- Record set:
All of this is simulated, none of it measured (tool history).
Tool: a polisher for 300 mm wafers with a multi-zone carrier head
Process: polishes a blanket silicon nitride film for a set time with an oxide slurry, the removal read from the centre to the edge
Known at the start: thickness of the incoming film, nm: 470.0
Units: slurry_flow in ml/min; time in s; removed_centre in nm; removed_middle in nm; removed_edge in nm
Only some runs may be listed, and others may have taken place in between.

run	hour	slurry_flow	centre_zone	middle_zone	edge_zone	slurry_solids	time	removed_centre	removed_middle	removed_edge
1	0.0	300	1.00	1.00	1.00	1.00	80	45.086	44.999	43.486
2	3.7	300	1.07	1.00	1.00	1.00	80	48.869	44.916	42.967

- Activity:
Every record, start to finish: reproduce it word for word.

- Answer space:
All of this is simulated, none of it measured (tool history).
Tool: a polisher for 300 mm wafers with a multi-zone carrier head
Process: polishes a blanket silicon nitride film for a set time with an oxide slurry, the removal read from the centre to the edge
Known at the start: thickness of the incoming film, nm: 470.0
Units: slurry_flow in ml/min; time in s; removed_centre in nm; removed_middle in nm; removed_edge in nm
Only some runs may be listed, and others may have taken place in between.

run	hour	slurry_flow	centre_zone	middle_zone	edge_zone	slurry_solids	time	removed_centre	removed_middle	removed_edge
1	0.0	300	1.00	1.00	1.00	1.00	80	45.086	44.999	43.486
2	3.7	300	1.07	1.00	1.00	1.00	80	48.869	44.916	42.967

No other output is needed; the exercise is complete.